Work item:
Reproduce the listing verbatim through the line with "Run 2, hour".

══════

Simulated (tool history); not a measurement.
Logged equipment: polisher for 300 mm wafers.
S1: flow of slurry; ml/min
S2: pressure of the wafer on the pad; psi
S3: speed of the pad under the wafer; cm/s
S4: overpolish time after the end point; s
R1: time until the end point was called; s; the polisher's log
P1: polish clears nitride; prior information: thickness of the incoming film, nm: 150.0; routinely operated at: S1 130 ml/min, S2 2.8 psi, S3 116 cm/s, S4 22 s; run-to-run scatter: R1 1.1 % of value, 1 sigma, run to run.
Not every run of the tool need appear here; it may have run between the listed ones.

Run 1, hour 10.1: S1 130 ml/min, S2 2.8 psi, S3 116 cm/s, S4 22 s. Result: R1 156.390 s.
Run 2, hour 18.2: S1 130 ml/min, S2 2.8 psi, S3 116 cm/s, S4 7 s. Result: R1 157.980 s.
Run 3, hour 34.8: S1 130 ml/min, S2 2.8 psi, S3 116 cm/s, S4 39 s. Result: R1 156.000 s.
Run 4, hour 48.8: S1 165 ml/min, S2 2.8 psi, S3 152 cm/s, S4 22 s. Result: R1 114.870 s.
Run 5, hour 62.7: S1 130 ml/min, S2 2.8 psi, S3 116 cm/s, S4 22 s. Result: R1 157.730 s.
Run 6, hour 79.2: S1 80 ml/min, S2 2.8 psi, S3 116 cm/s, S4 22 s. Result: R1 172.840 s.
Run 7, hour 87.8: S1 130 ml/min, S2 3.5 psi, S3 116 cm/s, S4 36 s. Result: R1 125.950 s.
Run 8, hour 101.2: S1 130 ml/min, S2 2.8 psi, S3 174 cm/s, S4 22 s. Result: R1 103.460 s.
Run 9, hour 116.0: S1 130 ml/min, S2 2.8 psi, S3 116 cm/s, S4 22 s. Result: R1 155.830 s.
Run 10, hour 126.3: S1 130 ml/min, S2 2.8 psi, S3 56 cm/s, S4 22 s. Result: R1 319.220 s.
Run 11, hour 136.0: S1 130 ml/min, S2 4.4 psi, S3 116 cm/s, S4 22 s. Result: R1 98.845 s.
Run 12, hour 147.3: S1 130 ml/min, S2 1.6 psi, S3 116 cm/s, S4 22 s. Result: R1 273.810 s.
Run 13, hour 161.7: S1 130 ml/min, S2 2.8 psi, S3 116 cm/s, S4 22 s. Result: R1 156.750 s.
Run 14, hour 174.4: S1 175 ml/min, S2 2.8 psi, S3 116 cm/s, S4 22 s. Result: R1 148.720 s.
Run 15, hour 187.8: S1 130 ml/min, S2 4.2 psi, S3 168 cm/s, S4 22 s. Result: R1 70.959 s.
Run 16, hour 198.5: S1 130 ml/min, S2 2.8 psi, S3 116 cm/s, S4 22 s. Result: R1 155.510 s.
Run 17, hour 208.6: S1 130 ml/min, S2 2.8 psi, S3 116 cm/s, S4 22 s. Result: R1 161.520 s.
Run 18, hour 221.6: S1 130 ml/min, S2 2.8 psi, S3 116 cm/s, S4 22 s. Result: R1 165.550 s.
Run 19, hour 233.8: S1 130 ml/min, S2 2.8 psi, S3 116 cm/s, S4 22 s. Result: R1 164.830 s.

══════

Task result:
Simulated (tool history); not a measurement.
Logged equipment: polisher for 300 mm wafers.
S1: flow of slurry; ml/min
S2: pressure of the wafer on the pad; psi
S3: speed of the pad under the wafer; cm/s
S4: overpolish time after the end point; s
R1: time until the end point was called; s; the polisher's log
P1: polish clears nitride; prior information: thickness of the incoming film, nm: 150.0; routinely operated at: S1 130 ml/min, S2 2.8 psi, S3 116 cm/s, S4 22 s; run-to-run scatter: R1 1.1 % of value, 1 sigma, run to run.
Not every run of the tool need appear here; it may have run between the listed ones.

Run 1, hour 10.1: S1 130 ml/min, S2 2.8 psi, S3 116 cm/s, S4 22 s. Result: R1 156.390 s.
Run 2, hour 18.2: S1 130 ml/min, S2 2.8 psi, S3 116 cm/s, S4 7 s. Result: R1 157.980 s.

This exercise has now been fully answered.